### EXCERPTED RECORDS
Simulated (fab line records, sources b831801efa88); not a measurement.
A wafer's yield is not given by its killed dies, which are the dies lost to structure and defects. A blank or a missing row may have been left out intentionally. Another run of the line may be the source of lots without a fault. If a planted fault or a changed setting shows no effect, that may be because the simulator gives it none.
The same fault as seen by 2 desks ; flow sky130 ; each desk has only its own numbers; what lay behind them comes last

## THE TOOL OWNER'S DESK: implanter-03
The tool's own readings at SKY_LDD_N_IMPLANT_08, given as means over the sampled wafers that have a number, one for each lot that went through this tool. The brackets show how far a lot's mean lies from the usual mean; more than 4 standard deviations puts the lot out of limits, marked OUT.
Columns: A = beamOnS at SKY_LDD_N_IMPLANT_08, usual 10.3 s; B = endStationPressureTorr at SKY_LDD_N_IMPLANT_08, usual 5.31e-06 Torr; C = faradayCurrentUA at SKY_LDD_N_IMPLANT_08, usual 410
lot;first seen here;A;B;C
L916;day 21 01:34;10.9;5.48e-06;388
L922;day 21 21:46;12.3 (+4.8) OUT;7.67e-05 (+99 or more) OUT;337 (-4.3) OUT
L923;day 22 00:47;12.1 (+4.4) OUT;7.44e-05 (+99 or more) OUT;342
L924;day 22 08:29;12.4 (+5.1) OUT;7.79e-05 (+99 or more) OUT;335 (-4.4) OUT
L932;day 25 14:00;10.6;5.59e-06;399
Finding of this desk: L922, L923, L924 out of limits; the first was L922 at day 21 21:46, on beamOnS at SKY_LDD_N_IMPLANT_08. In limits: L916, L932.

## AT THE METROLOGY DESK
######

BRIEF:
Take the lines from the start of the records through the line holding "Finding of this", both included, and please print them exactly, with nothing else.

TASK RESULT:
Simulated (fab line records, sources b831801efa88); not a measurement.
A wafer's yield is not given by its killed dies, which are the dies lost to structure and defects. A blank or a missing row may have been left out intentionally. Another run of the line may be the source of lots without a fault. If a planted fault or a changed setting shows no effect, that may be because the simulator gives it none.
The same fault as seen by 2 desks ; flow sky130 ; each desk has only its own numbers; what lay behind them comes last

## THE TOOL OWNER'S DESK: implanter-03
The tool's own readings at SKY_LDD_N_IMPLANT_08, given as means over the sampled wafers that have a number, one for each lot that went through this tool. The brackets show how far a lot's mean lies from the usual mean; more than 4 standard deviations puts the lot out of limits, marked OUT.
Columns: A = beamOnS at SKY_LDD_N_IMPLANT_08, usual 10.3 s; B = endStationPressureTorr at SKY_LDD_N_IMPLANT_08, usual 5.31e-06 Torr; C = faradayCurrentUA at SKY_LDD_N_IMPLANT_08, usual 410
lot;first seen here;A;B;C
L916;day 21 01:34;10.9;5.48e-06;388
L922;day 21 21:46;12.3 (+4.8) OUT;7.67e-05 (+99 or more) OUT;337 (-4.3) OUT
L923;day 22 00:47;12.1 (+4.4) OUT;7.44e-05 (+99 or more) OUT;342
L924;day 22 08:29;12.4 (+5.1) OUT;7.79e-05 (+99 or more) OUT;335 (-4.4) OUT
L932;day 25 14:00;10.6;5.59e-06;399
Finding of this desk: L922, L923, L924 out of limits; the first was L922 at day 21 21:46, on beamOnS at SKY_LDD_N_IMPLANT_08. In limits: L916, L932.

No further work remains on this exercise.